[[ DATA EXTRACTS, beginning ]]
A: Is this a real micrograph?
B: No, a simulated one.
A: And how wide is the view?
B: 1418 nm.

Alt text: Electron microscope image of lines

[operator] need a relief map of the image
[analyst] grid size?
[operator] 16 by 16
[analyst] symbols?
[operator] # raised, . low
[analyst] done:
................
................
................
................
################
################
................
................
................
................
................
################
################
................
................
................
[[ DATA EXTRACTS, end ]]

▶ EXERCISE:
Repeat the data word for word, starting at its first line and stopping after the line that contains "[analyst] symbols?".

▶ TASK RESULT:
A: Is this a real micrograph?
B: No, a simulated one.
A: And how wide is the view?
B: 1418 nm.

Alt text: Electron microscope image of lines

[operator] need a relief map of the image
[analyst] grid size?
[operator] 16 by 16
[analyst] symbols?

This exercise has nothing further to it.